------------------------------------
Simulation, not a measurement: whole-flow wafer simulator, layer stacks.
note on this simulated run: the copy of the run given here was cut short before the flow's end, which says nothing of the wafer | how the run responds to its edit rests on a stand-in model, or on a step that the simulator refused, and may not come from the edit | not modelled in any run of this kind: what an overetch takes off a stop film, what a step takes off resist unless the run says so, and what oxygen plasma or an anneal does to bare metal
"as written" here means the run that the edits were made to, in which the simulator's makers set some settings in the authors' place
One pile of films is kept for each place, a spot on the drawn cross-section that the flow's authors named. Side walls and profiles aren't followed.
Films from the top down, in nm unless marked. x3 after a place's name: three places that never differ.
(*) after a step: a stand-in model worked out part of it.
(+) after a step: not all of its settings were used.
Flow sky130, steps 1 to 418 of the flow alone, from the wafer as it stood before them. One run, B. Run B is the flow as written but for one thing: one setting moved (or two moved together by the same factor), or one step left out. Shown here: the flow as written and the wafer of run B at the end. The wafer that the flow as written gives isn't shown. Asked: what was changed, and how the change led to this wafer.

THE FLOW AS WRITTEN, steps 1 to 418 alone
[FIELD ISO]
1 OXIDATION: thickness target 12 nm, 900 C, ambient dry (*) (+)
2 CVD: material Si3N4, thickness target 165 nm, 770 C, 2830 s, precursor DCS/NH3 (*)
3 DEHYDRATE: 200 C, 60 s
------------------------------------

=== TASK ITEM ===
Transcribe each entry exactly as it appears.

=== RESULT ===
Simulation, not a measurement: whole-flow wafer simulator, layer stacks.
note on this simulated run: the copy of the run given here was cut short before the flow's end, which says nothing of the wafer | how the run responds to its edit rests on a stand-in model, or on a step that the simulator refused, and may not come from the edit | not modelled in any run of this kind: what an overetch takes off a stop film, what a step takes off resist unless the run says so, and what oxygen plasma or an anneal does to bare metal
"as written" here means the run that the edits were made to, in which the simulator's makers set some settings in the authors' place
One pile of films is kept for each place, a spot on the drawn cross-section that the flow's authors named. Side walls and profiles aren't followed.
Films from the top down, in nm unless marked. x3 after a place's name: three places that never differ.
(*) after a step: a stand-in model worked out part of it.
(+) after a step: not all of its settings were used.
Flow sky130, steps 1 to 418 of the flow alone, from the wafer as it stood before them. One run, B. Run B is the flow as written but for one thing: one setting moved (or two moved together by the same factor), or one step left out. Shown here: the flow as written and the wafer of run B at the end. The wafer that the flow as written gives isn't shown. Asked: what was changed, and how the change led to this wafer.

THE FLOW AS WRITTEN, steps 1 to 418 alone
[FIELD ISO]
1 OXIDATION: thickness target 12 nm, 900 C, ambient dry (*) (+)
2 CVD: material Si3N4, thickness target 165 nm, 770 C, 2830 s, precursor DCS/NH3 (*)
3 DEHYDRATE: 200 C, 60 s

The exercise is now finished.